#### WORK ITEM
The expected result is the material below, reproduced exactly from its first line through the line containing "Flow logic_cutiso, covering".

#### PROVIDED RECORDS
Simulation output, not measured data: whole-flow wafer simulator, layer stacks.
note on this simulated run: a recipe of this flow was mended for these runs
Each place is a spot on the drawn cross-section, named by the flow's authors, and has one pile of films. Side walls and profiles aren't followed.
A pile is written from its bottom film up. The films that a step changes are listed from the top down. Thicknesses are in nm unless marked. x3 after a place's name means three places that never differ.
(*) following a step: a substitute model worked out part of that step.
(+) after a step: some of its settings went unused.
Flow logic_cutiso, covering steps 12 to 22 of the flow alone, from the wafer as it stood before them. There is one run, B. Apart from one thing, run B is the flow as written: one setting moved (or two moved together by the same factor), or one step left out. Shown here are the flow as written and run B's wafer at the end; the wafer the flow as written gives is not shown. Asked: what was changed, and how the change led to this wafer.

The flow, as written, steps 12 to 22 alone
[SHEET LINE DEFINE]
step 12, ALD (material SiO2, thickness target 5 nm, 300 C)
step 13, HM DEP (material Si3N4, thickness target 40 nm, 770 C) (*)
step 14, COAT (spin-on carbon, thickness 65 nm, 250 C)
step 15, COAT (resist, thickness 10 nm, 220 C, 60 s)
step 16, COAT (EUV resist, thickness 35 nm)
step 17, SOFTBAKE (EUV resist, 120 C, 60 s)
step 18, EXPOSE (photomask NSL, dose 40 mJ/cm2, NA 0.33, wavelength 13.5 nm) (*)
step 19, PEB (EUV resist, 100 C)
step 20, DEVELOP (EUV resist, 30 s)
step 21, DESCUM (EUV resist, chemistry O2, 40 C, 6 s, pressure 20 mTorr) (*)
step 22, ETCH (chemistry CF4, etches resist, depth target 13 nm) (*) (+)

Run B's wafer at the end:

#### WRITTEN REPLY
Simulation output, not measured data: whole-flow wafer simulator, layer stacks.
note on this simulated run: a recipe of this flow was mended for these runs
Each place is a spot on the drawn cross-section, named by the flow's authors, and has one pile of films. Side walls and profiles aren't followed.
A pile is written from its bottom film up. The films that a step changes are listed from the top down. Thicknesses are in nm unless marked. x3 after a place's name means three places that never differ.
(*) following a step: a substitute model worked out part of that step.
(+) after a step: some of its settings went unused.
Flow logic_cutiso, covering steps 12 to 22 of the flow alone, from the wafer as it stood before them. There is one run, B. Apart from one thing, run B is the flow as written: one setting moved (or two moved together by the same factor), or one step left out. Shown here are the flow as written and run B's wafer at the end; the wafer the flow as written gives is not shown. Asked: what was changed, and how the change led to this wafer.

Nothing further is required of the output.